ASSIGNMENT:
Repeat nothing but the lines below running from the one containing "route steps=1159 shown" to the one containing "route shown NAME@n: a". Keep both end lines.

++++++++
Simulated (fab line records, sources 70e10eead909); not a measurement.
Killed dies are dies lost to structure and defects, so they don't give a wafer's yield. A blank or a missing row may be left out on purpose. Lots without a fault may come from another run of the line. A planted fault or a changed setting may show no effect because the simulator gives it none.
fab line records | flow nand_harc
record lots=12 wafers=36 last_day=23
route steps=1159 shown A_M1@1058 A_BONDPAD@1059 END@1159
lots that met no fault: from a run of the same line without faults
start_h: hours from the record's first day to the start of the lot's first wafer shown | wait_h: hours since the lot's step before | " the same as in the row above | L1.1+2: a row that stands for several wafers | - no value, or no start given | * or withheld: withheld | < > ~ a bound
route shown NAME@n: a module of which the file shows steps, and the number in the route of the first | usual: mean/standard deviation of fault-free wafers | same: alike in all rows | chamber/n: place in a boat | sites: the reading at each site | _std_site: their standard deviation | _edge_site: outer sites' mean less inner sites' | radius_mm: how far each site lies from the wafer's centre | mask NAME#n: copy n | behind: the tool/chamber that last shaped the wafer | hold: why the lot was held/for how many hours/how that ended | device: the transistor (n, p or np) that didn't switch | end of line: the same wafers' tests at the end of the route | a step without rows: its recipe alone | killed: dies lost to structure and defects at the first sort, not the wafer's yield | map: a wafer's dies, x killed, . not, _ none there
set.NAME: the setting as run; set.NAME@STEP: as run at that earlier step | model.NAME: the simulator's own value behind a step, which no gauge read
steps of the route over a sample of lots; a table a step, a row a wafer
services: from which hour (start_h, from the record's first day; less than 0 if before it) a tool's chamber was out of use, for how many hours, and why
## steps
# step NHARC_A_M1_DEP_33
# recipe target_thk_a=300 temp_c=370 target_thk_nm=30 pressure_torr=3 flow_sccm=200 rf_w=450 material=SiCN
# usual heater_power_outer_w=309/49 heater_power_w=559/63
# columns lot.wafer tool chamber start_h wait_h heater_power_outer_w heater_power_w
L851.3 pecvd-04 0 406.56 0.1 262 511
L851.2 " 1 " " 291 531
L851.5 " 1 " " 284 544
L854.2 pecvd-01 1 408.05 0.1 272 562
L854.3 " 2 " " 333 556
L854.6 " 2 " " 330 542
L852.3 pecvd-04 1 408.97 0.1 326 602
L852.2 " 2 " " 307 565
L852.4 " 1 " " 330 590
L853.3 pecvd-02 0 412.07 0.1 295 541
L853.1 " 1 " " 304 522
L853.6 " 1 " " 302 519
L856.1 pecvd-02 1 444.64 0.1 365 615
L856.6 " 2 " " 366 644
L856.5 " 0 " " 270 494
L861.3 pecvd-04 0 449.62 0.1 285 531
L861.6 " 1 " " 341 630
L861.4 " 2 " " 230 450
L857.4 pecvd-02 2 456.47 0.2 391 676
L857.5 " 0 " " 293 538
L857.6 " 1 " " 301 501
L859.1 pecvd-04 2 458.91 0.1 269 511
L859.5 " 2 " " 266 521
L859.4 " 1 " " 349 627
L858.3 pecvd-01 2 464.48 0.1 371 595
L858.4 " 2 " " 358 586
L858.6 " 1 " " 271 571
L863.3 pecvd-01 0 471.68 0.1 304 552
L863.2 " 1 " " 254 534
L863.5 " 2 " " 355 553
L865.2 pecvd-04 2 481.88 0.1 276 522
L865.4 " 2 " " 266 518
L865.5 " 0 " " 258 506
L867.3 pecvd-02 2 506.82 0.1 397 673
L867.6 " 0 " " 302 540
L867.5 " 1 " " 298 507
++++++++

EXPECTED ANSWER:
route steps=1159 shown A_M1@1058 A_BONDPAD@1059 END@1159
lots that met no fault: from a run of the same line without faults
start_h: hours from the record's first day to the start of the lot's first wafer shown | wait_h: hours since the lot's step before | " the same as in the row above | L1.1+2: a row that stands for several wafers | - no value, or no start given | * or withheld: withheld | < > ~ a bound
route shown NAME@n: a module of which the file shows steps, and the number in the route of the first | usual: mean/standard deviation of fault-free wafers | same: alike in all rows | chamber/n: place in a boat | sites: the reading at each site | _std_site: their standard deviation | _edge_site: outer sites' mean less inner sites' | radius_mm: how far each site lies from the wafer's centre | mask NAME#n: copy n | behind: the tool/chamber that last shaped the wafer | hold: why the lot was held/for how many hours/how that ended | device: the transistor (n, p or np) that didn't switch | end of line: the same wafers' tests at the end of the route | a step without rows: its recipe alone | killed: dies lost to structure and defects at the first sort, not the wafer's yield | map: a wafer's dies, x killed, . not, _ none there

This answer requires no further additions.